STORED DATA
· · ·

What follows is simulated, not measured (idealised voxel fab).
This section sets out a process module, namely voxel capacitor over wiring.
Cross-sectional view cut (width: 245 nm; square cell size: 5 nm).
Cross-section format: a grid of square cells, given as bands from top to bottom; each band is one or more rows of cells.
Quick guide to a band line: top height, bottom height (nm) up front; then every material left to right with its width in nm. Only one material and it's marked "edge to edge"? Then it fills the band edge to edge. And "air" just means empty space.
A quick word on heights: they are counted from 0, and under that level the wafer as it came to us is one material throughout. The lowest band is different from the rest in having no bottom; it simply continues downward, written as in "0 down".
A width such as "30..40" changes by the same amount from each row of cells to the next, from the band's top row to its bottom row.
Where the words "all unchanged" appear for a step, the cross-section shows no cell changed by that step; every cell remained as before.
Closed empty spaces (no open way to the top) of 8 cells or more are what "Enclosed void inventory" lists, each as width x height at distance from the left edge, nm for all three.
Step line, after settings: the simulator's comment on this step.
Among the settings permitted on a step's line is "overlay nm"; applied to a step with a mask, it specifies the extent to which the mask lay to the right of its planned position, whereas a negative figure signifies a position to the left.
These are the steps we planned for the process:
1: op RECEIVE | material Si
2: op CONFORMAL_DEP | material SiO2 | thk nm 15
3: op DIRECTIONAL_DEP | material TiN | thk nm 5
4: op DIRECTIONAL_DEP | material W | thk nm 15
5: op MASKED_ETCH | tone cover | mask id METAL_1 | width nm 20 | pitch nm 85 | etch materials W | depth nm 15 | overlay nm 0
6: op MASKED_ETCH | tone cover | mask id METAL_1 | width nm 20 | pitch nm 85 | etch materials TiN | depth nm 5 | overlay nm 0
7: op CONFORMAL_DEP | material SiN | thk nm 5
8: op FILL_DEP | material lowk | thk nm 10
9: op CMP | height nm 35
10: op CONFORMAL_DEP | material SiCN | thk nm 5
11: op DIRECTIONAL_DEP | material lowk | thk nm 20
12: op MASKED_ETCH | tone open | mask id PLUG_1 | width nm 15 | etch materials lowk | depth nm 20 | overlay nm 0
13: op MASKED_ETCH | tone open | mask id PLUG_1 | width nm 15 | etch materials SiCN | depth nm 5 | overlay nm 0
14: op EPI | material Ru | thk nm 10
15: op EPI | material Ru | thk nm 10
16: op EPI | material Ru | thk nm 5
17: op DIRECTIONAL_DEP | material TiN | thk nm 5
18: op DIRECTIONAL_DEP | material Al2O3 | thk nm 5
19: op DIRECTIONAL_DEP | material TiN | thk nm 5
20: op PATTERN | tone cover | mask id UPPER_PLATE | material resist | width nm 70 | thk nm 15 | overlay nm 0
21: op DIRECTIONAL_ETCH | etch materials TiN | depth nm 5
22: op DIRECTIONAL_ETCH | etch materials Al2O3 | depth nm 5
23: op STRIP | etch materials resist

· · ·

WORK REQUEST
Please output the lines of the listing above that fall in the stretch from the one with "11: op DIRECTIONAL_DEP" through the one with "13: op MASKED_ETCH", exactly and only those.

EXERCISE SOLUTION
11: op DIRECTIONAL_DEP | material lowk | thk nm 20
12: op MASKED_ETCH | tone open | mask id PLUG_1 | width nm 15 | etch materials lowk | depth nm 20 | overlay nm 0
13: op MASKED_ETCH | tone open | mask id PLUG_1 | width nm 15 | etch materials SiCN | depth nm 5 | overlay nm 0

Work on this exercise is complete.